== REQUIREMENT ==
All of the records must be restated exactly, with every line complete.

== DATA EXCERPTS ==
※ ※ ※

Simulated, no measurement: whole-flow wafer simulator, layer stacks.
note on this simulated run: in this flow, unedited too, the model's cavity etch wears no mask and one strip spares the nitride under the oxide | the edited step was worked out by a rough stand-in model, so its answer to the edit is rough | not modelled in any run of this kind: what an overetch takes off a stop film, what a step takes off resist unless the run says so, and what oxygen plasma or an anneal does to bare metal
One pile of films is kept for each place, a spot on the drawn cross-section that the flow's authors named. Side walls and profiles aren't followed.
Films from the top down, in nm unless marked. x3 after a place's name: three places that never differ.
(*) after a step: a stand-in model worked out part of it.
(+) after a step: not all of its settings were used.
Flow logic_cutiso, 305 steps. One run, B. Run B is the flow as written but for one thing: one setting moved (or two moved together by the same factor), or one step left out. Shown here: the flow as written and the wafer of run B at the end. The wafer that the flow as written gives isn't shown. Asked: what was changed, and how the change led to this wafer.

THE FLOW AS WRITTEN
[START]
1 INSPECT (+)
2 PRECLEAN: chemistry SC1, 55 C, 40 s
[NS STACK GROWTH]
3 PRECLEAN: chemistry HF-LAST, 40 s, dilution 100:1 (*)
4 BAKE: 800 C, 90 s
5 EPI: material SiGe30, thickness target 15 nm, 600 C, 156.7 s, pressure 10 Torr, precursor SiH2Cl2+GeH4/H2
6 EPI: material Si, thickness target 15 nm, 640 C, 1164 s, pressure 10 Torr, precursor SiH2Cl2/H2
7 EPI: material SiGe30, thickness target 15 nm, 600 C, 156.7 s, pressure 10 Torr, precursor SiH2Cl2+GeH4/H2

※ ※ ※

== WORKED SOLUTION ==
Simulated, no measurement: whole-flow wafer simulator, layer stacks.
note on this simulated run: in this flow, unedited too, the model's cavity etch wears no mask and one strip spares the nitride under the oxide | the edited step was worked out by a rough stand-in model, so its answer to the edit is rough | not modelled in any run of this kind: what an overetch takes off a stop film, what a step takes off resist unless the run says so, and what oxygen plasma or an anneal does to bare metal
One pile of films is kept for each place, a spot on the drawn cross-section that the flow's authors named. Side walls and profiles aren't followed.
Films from the top down, in nm unless marked. x3 after a place's name: three places that never differ.
(*) after a step: a stand-in model worked out part of it.
(+) after a step: not all of its settings were used.
Flow logic_cutiso, 305 steps. One run, B. Run B is the flow as written but for one thing: one setting moved (or two moved together by the same factor), or one step left out. Shown here: the flow as written and the wafer of run B at the end. The wafer that the flow as written gives isn't shown. Asked: what was changed, and how the change led to this wafer.

THE FLOW AS WRITTEN
[START]
1 INSPECT (+)
2 PRECLEAN: chemistry SC1, 55 C, 40 s
[NS STACK GROWTH]
3 PRECLEAN: chemistry HF-LAST, 40 s, dilution 100:1 (*)
4 BAKE: 800 C, 90 s
5 EPI: material SiGe30, thickness target 15 nm, 600 C, 156.7 s, pressure 10 Torr, precursor SiH2Cl2+GeH4/H2
6 EPI: material Si, thickness target 15 nm, 640 C, 1164 s, pressure 10 Torr, precursor SiH2Cl2/H2
7 EPI: material SiGe30, thickness target 15 nm, 600 C, 156.7 s, pressure 10 Torr, precursor SiH2Cl2+GeH4/H2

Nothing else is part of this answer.